Information START
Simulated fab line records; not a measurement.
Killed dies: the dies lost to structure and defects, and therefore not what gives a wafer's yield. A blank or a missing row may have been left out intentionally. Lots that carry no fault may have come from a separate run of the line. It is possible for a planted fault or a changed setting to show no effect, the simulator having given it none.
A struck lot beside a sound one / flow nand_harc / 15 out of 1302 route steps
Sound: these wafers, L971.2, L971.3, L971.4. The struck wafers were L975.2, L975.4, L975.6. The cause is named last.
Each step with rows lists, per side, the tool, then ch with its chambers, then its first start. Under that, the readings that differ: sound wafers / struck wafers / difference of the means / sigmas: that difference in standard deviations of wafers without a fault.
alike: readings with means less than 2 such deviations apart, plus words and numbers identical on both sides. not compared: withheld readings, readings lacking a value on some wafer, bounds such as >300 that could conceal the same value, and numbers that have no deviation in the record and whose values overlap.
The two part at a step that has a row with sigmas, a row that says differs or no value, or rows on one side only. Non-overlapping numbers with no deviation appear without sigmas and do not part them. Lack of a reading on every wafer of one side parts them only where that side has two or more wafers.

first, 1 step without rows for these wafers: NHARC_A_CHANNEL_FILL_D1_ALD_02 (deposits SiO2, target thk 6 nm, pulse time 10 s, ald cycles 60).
Information END

* [Assigned task]:
Output each record precisely as given.

* [Exercise output]:
Simulated fab line records; not a measurement.
Killed dies: the dies lost to structure and defects, and therefore not what gives a wafer's yield. A blank or a missing row may have been left out intentionally. Lots that carry no fault may have come from a separate run of the line. It is possible for a planted fault or a changed setting to show no effect, the simulator having given it none.
A struck lot beside a sound one / flow nand_harc / 15 out of 1302 route steps
Sound: these wafers, L971.2, L971.3, L971.4. The struck wafers were L975.2, L975.4, L975.6. The cause is named last.
Each step with rows lists, per side, the tool, then ch with its chambers, then its first start. Under that, the readings that differ: sound wafers / struck wafers / difference of the means / sigmas: that difference in standard deviations of wafers without a fault.
alike: readings with means less than 2 such deviations apart, plus words and numbers identical on both sides. not compared: withheld readings, readings lacking a value on some wafer, bounds such as >300 that could conceal the same value, and numbers that have no deviation in the record and whose values overlap.
The two part at a step that has a row with sigmas, a row that says differs or no value, or rows on one side only. Non-overlapping numbers with no deviation appear without sigmas and do not part them. Lack of a reading on every wafer of one side parts them only where that side has two or more wafers.

first, 1 step without rows for these wafers: NHARC_A_CHANNEL_FILL_D1_ALD_02 (deposits SiO2, target thk 6 nm, pulse time 10 s, ald cycles 60).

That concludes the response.